==============================
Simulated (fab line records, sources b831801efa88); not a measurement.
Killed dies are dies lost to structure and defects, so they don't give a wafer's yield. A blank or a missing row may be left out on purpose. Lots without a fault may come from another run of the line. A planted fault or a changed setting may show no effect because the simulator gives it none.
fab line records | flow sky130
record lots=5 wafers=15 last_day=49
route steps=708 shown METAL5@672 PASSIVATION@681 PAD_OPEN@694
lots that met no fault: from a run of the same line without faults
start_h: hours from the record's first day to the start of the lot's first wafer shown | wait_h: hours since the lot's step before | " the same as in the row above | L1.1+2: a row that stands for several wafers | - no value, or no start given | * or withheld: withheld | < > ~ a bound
==============================

> [ACTION ITEM]: Restate the records word for word, keeping every line.

> [RESULT]:
Simulated (fab line records, sources b831801efa88); not a measurement.
Killed dies are dies lost to structure and defects, so they don't give a wafer's yield. A blank or a missing row may be left out on purpose. Lots without a fault may come from another run of the line. A planted fault or a changed setting may show no effect because the simulator gives it none.
fab line records | flow sky130
record lots=5 wafers=15 last_day=49
route steps=708 shown METAL5@672 PASSIVATION@681 PAD_OPEN@694
lots that met no fault: from a run of the same line without faults
start_h: hours from the record's first day to the start of the lot's first wafer shown | wait_h: hours since the lot's step before | " the same as in the row above | L1.1+2: a row that stands for several wafers | - no value, or no start given | * or withheld: withheld | < > ~ a bound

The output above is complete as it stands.